# PROVIDED RECORDS:
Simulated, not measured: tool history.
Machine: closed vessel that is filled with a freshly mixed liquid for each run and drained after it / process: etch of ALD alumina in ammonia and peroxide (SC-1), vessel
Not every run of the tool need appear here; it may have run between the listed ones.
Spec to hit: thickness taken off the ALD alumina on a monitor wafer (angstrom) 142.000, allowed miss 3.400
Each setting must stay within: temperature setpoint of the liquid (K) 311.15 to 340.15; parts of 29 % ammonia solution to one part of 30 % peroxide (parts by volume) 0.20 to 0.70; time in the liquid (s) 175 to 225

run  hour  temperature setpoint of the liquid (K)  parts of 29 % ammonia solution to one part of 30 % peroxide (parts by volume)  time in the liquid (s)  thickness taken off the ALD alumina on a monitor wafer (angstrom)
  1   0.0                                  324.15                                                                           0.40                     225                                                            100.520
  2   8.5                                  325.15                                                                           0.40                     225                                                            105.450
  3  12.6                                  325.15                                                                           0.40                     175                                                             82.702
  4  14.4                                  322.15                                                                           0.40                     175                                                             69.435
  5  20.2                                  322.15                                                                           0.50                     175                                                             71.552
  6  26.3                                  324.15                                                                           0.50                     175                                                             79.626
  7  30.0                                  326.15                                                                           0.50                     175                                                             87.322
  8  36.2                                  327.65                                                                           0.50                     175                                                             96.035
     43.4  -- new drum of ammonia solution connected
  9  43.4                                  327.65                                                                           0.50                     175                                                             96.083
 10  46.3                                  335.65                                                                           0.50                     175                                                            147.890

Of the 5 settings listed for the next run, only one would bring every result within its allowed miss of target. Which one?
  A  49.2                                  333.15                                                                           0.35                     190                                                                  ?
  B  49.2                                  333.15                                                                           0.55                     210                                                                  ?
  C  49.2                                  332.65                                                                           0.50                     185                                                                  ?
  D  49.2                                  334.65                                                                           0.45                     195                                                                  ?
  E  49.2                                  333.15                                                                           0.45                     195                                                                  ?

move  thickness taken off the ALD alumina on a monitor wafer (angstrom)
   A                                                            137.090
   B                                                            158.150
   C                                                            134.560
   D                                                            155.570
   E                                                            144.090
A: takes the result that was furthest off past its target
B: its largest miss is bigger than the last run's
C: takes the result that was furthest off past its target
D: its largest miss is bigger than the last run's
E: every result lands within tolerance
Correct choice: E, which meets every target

# WORK ITEM:
Stopping at the line containing "Machine: closed vessel", please repeat exactly every line from the very start of the entries, that line included, and nothing more.

# WORKED SOLUTION:
Simulated, not measured: tool history.
Machine: closed vessel that is filled with a freshly mixed liquid for each run and drained after it / process: etch of ALD alumina in ammonia and peroxide (SC-1), vessel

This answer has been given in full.